■ **Material supplied**
____________________

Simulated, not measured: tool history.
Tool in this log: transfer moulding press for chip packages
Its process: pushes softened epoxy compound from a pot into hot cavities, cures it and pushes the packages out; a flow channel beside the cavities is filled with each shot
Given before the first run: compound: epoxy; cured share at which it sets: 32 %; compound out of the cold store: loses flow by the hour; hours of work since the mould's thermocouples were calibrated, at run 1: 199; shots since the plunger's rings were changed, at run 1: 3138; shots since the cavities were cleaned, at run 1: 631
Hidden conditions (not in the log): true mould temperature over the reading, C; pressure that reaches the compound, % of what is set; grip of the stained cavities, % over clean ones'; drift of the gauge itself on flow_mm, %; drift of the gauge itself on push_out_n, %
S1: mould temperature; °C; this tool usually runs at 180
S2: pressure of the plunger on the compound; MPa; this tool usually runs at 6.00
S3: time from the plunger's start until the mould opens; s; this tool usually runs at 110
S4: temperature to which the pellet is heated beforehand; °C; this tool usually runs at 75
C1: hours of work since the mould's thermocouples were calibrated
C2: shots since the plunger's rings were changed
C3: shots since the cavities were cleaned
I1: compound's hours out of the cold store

____________________

■ **Work item**
The answer should be an exact copy of the data.

■ **Worked solution**
Simulated, not measured: tool history.
Tool in this log: transfer moulding press for chip packages
Its process: pushes softened epoxy compound from a pot into hot cavities, cures it and pushes the packages out; a flow channel beside the cavities is filled with each shot
Given before the first run: compound: epoxy; cured share at which it sets: 32 %; compound out of the cold store: loses flow by the hour; hours of work since the mould's thermocouples were calibrated, at run 1: 199; shots since the plunger's rings were changed, at run 1: 3138; shots since the cavities were cleaned, at run 1: 631
Hidden conditions (not in the log): true mould temperature over the reading, C; pressure that reaches the compound, % of what is set; grip of the stained cavities, % over clean ones'; drift of the gauge itself on flow_mm, %; drift of the gauge itself on push_out_n, %
S1: mould temperature; °C; this tool usually runs at 180
S2: pressure of the plunger on the compound; MPa; this tool usually runs at 6.00
S3: time from the plunger's start until the mould opens; s; this tool usually runs at 110
S4: temperature to which the pellet is heated beforehand; °C; this tool usually runs at 75
C1: hours of work since the mould's thermocouples were calibrated
C2: shots since the plunger's rings were changed
C3: shots since the cavities were cleaned
I1: compound's hours out of the cold store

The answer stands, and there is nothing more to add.